Starting with the line that contains "7,STRIP,etch materials resist" and stopping after the line that contains "What follows covers", copy the entries below exactly. Include nothing else.

++++++++++++++++++++
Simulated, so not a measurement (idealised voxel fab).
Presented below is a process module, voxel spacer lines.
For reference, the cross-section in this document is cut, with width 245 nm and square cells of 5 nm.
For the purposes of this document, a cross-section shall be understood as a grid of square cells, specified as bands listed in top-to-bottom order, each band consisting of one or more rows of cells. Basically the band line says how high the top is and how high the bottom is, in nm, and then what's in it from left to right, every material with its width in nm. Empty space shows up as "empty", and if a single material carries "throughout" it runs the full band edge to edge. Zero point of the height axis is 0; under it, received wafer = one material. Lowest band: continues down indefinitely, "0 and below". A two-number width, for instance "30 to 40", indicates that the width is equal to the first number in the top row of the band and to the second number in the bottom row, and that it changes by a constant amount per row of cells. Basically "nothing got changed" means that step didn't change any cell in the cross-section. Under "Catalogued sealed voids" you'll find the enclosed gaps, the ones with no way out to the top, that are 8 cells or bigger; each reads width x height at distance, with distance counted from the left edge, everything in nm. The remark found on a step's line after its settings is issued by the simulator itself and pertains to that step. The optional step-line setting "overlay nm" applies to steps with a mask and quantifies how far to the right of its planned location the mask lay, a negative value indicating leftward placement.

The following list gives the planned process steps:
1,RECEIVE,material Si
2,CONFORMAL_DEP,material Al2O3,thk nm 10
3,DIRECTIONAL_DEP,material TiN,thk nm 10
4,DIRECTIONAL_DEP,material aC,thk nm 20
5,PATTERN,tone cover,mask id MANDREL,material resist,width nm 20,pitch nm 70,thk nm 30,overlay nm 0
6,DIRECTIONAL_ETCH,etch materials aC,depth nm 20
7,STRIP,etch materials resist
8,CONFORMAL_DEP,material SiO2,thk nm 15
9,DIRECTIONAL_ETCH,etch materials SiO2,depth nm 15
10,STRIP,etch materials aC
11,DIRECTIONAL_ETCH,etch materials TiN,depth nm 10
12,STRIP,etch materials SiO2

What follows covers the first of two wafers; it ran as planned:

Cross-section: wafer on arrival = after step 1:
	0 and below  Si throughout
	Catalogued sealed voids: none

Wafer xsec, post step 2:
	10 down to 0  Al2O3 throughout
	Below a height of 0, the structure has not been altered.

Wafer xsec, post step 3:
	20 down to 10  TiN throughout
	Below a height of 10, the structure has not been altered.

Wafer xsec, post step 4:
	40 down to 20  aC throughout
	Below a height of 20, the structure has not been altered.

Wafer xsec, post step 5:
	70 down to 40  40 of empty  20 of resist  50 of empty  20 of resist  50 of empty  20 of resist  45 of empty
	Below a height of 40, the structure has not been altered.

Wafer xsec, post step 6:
++++++++++++++++++++

▶ **RESULT**:
7,STRIP,etch materials resist
8,CONFORMAL_DEP,material SiO2,thk nm 15
9,DIRECTIONAL_ETCH,etch materials SiO2,depth nm 15
10,STRIP,etch materials aC
11,DIRECTIONAL_ETCH,etch materials TiN,depth nm 10
12,STRIP,etch materials SiO2

What follows covers the first of two wafers; it ran as planned:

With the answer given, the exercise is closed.